▸ Stored data
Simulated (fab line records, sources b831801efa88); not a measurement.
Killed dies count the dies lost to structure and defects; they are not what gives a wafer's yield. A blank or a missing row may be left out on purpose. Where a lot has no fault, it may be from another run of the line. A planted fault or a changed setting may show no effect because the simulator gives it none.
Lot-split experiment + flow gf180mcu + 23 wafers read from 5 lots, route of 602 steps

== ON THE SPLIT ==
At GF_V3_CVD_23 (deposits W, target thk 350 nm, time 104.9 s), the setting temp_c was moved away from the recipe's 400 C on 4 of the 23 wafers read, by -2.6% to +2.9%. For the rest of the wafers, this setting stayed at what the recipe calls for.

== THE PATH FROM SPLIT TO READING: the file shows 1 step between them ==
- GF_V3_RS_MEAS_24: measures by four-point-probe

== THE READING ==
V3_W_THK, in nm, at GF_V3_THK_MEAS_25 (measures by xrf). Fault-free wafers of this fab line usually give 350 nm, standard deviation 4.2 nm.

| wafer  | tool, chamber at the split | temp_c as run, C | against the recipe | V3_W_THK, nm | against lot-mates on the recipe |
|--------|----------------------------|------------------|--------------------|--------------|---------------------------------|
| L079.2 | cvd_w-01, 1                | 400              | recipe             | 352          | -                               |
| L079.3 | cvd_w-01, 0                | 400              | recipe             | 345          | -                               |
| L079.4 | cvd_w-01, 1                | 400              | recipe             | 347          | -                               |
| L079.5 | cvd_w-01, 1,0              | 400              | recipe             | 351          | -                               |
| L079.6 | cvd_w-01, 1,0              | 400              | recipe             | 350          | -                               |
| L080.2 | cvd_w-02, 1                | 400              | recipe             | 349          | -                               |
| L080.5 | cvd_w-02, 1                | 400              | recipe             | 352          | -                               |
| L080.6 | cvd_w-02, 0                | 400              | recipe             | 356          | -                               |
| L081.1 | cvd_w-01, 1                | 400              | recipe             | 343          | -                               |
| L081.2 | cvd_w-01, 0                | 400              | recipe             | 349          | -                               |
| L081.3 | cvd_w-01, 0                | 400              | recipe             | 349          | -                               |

▸ Work request
An exact copy of the lines above, from the one containing "V3_W_THK, in nm, at" down to the one containing "on the recipe |" and including both, is the whole answer; retype it and nothing else.

▸ Exercise output
V3_W_THK, in nm, at GF_V3_THK_MEAS_25 (measures by xrf). Fault-free wafers of this fab line usually give 350 nm, standard deviation 4.2 nm.

| wafer  | tool, chamber at the split | temp_c as run, C | against the recipe | V3_W_THK, nm | against lot-mates on the recipe |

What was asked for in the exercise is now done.